◆ **ENTRIES SHOWN**
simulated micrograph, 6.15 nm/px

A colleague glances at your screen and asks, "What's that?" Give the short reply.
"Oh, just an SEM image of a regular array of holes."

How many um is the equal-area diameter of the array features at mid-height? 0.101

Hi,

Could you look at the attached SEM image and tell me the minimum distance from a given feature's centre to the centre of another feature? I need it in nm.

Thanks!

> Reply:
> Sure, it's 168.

◆ **ASSIGNMENT**
Your answer should be the records themselves, returned word for word.

◆ **RESULT**
simulated micrograph, 6.15 nm/px

A colleague glances at your screen and asks, "What's that?" Give the short reply.
"Oh, just an SEM image of a regular array of holes."

How many um is the equal-area diameter of the array features at mid-height? 0.101

Hi,

Could you look at the attached SEM image and tell me the minimum distance from a given feature's centre to the centre of another feature? I need it in nm.

Thanks!

> Reply:
> Sure, it's 168.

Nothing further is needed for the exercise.